* [Listed entries]
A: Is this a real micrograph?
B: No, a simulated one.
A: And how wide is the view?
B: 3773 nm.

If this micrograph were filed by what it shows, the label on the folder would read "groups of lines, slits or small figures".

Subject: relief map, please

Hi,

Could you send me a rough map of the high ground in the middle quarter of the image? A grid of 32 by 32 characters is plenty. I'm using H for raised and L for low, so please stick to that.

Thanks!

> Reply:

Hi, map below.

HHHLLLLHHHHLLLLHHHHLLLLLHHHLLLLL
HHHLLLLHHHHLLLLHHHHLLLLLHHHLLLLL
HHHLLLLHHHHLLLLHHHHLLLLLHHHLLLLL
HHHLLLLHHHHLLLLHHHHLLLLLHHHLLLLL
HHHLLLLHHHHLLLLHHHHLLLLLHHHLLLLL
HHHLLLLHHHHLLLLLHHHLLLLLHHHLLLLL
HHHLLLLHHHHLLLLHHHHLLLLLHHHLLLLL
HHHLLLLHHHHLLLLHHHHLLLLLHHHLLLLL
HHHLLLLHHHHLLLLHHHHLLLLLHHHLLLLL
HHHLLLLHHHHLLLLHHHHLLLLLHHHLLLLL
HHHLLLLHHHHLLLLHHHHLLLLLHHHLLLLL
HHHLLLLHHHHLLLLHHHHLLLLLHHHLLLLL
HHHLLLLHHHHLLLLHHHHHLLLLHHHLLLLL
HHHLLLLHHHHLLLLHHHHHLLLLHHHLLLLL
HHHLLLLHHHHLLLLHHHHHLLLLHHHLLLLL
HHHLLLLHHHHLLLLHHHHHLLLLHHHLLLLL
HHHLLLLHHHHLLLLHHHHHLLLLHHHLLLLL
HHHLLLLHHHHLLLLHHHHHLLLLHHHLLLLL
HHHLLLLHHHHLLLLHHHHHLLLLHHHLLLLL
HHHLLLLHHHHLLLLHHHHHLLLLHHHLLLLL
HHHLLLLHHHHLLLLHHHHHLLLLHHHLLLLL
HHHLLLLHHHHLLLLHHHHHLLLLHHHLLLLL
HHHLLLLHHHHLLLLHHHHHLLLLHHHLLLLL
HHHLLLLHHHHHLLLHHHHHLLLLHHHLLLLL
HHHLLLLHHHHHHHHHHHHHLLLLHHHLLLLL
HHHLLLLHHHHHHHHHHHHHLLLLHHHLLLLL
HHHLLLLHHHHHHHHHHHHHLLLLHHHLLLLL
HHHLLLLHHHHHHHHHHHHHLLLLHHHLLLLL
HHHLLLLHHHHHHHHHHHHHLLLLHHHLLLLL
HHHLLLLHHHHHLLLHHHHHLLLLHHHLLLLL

* [Assigned task] Output only the lines from the top of the entries through the one holding "Hi, map below.", copied exactly.

* [Solution]
A: Is this a real micrograph?
B: No, a simulated one.
A: And how wide is the view?
B: 3773 nm.

If this micrograph were filed by what it shows, the label on the folder would read "groups of lines, slits or small figures".

Subject: relief map, please

Hi,

Could you send me a rough map of the high ground in the middle quarter of the image? A grid of 32 by 32 characters is plenty. I'm using H for raised and L for low, so please stick to that.

Thanks!

> Reply:

Hi, map below.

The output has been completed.